Supplied material:
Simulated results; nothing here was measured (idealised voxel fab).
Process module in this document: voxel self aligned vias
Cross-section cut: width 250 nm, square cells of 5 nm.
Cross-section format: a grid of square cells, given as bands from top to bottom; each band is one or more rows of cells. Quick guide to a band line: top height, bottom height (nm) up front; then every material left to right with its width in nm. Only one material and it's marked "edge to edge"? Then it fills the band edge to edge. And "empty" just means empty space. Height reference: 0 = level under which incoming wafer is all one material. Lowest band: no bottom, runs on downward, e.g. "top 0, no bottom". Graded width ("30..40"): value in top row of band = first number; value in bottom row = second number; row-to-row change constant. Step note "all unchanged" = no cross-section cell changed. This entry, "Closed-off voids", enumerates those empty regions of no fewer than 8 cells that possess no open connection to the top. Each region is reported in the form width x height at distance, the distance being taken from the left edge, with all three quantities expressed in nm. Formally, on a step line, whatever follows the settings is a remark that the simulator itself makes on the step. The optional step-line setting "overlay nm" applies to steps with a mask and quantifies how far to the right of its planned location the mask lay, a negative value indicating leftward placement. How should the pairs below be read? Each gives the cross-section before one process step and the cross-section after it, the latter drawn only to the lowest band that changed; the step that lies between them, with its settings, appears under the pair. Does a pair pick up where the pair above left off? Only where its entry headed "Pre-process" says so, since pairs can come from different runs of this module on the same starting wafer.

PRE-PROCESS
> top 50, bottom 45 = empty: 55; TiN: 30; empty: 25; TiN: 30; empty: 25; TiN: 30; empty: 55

Requirement: Word for word, output all of the material above.

Exercise result:
Simulated results; nothing here was measured (idealised voxel fab).
Process module in this document: voxel self aligned vias
Cross-section cut: width 250 nm, square cells of 5 nm.
Cross-section format: a grid of square cells, given as bands from top to bottom; each band is one or more rows of cells. Quick guide to a band line: top height, bottom height (nm) up front; then every material left to right with its width in nm. Only one material and it's marked "edge to edge"? Then it fills the band edge to edge. And "empty" just means empty space. Height reference: 0 = level under which incoming wafer is all one material. Lowest band: no bottom, runs on downward, e.g. "top 0, no bottom". Graded width ("30..40"): value in top row of band = first number; value in bottom row = second number; row-to-row change constant. Step note "all unchanged" = no cross-section cell changed. This entry, "Closed-off voids", enumerates those empty regions of no fewer than 8 cells that possess no open connection to the top. Each region is reported in the form width x height at distance, the distance being taken from the left edge, with all three quantities expressed in nm. Formally, on a step line, whatever follows the settings is a remark that the simulator itself makes on the step. The optional step-line setting "overlay nm" applies to steps with a mask and quantifies how far to the right of its planned location the mask lay, a negative value indicating leftward placement. How should the pairs below be read? Each gives the cross-section before one process step and the cross-section after it, the latter drawn only to the lowest band that changed; the step that lies between them, with its settings, appears under the pair. Does a pair pick up where the pair above left off? Only where its entry headed "Pre-process" says so, since pairs can come from different runs of this module on the same starting wafer.

PRE-PROCESS
> top 50, bottom 45 = empty: 55; TiN: 30; empty: 25; TiN: 30; empty: 25; TiN: 30; empty: 55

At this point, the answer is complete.